▸ Assigned task:
Working from the records below, repeat exactly the lines starting at the line that contains "with the fault: SiO2 -250" and ending at the line that contains "638.9 / CoSi2 35 / (same below)", inclusive.

>>>

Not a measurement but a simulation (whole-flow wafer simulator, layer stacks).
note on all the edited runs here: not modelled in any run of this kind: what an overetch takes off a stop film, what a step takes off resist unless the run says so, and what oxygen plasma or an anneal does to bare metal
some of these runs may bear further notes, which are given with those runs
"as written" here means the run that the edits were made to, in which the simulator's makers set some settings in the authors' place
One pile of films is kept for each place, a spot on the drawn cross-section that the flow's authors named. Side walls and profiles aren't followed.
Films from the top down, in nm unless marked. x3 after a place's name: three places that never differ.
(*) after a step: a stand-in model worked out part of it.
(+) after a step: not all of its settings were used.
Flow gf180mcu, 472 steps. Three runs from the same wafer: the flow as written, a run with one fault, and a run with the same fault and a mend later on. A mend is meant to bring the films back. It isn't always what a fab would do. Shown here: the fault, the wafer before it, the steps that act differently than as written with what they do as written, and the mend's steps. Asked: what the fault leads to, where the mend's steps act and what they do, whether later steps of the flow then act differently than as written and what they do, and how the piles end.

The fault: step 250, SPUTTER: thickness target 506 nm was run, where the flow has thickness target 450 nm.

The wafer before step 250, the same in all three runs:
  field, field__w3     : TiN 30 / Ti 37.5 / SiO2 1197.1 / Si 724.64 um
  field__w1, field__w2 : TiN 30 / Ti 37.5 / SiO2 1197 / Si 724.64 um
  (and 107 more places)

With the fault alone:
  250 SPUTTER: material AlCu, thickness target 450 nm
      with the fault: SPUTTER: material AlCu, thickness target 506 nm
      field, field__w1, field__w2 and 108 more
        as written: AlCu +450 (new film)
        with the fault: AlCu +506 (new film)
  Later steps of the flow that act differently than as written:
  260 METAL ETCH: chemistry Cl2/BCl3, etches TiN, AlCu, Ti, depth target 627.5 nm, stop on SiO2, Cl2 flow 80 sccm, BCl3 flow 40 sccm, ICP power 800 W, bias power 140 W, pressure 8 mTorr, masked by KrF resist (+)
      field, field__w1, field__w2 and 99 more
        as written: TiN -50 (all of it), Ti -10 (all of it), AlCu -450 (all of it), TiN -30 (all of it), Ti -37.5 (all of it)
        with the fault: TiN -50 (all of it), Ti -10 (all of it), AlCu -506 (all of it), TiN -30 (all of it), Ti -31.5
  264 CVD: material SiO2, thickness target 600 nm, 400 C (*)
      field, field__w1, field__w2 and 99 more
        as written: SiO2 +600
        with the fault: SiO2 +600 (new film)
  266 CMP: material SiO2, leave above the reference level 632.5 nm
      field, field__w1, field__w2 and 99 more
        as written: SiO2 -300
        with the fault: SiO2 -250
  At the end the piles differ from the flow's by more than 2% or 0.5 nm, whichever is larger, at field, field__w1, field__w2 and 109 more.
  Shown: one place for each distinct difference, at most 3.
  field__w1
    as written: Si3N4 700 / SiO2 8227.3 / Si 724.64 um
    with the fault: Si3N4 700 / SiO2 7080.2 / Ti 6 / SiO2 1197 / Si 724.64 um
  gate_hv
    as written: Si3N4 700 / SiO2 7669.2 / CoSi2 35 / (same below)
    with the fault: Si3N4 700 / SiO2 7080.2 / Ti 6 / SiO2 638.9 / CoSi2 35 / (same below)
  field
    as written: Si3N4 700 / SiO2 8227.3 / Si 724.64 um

<<<

▸ Worked solution:
        with the fault: SiO2 -250
  At the end the piles differ from the flow's by more than 2% or 0.5 nm, whichever is larger, at field, field__w1, field__w2 and 109 more.
  Shown: one place for each distinct difference, at most 3.
  field__w1
    as written: Si3N4 700 / SiO2 8227.3 / Si 724.64 um
    with the fault: Si3N4 700 / SiO2 7080.2 / Ti 6 / SiO2 1197 / Si 724.64 um
  gate_hv
    as written: Si3N4 700 / SiO2 7669.2 / CoSi2 35 / (same below)
    with the fault: Si3N4 700 / SiO2 7080.2 / Ti 6 / SiO2 638.9 / CoSi2 35 / (same below)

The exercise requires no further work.